-- Assigned task --
Reproduce word for word the lines between those holding "film removed at the wafer's edge (Å): the" and "wafer's edge (Å) |", inclusive, and nothing else from the data below.

-- Data extract --
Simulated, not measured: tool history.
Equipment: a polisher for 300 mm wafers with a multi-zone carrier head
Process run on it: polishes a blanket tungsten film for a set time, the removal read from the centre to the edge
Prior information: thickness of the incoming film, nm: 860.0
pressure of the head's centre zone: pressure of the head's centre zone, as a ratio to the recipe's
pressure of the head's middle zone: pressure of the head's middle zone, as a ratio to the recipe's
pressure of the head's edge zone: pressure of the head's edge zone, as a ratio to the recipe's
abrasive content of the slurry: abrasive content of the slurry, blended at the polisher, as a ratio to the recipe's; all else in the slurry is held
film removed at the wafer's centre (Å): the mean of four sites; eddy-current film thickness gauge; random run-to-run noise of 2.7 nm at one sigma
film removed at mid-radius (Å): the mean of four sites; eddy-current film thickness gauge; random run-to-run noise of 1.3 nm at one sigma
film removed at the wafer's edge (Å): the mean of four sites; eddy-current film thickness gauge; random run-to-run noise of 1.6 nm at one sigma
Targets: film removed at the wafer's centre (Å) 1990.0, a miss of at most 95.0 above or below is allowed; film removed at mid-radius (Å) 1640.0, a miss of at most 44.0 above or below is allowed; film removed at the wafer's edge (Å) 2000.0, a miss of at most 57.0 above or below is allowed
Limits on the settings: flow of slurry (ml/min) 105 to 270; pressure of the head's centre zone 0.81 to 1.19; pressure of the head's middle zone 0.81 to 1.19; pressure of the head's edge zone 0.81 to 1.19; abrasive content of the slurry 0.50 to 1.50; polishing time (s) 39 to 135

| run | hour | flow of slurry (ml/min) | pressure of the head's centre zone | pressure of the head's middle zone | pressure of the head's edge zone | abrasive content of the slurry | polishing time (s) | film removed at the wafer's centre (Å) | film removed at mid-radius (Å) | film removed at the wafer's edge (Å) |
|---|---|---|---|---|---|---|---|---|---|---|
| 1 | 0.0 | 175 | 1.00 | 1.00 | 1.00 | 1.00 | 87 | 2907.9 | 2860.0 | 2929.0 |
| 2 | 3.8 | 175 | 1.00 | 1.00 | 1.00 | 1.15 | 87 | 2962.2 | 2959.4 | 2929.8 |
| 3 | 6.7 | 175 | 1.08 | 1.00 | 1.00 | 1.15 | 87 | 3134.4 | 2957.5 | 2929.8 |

-- Reply --
film removed at the wafer's edge (Å): the mean of four sites; eddy-current film thickness gauge; random run-to-run noise of 1.6 nm at one sigma
Targets: film removed at the wafer's centre (Å) 1990.0, a miss of at most 95.0 above or below is allowed; film removed at mid-radius (Å) 1640.0, a miss of at most 44.0 above or below is allowed; film removed at the wafer's edge (Å) 2000.0, a miss of at most 57.0 above or below is allowed
Limits on the settings: flow of slurry (ml/min) 105 to 270; pressure of the head's centre zone 0.81 to 1.19; pressure of the head's middle zone 0.81 to 1.19; pressure of the head's edge zone 0.81 to 1.19; abrasive content of the slurry 0.50 to 1.50; polishing time (s) 39 to 135

| run | hour | flow of slurry (ml/min) | pressure of the head's centre zone | pressure of the head's middle zone | pressure of the head's edge zone | abrasive content of the slurry | polishing time (s) | film removed at the wafer's centre (Å) | film removed at mid-radius (Å) | film removed at the wafer's edge (Å) |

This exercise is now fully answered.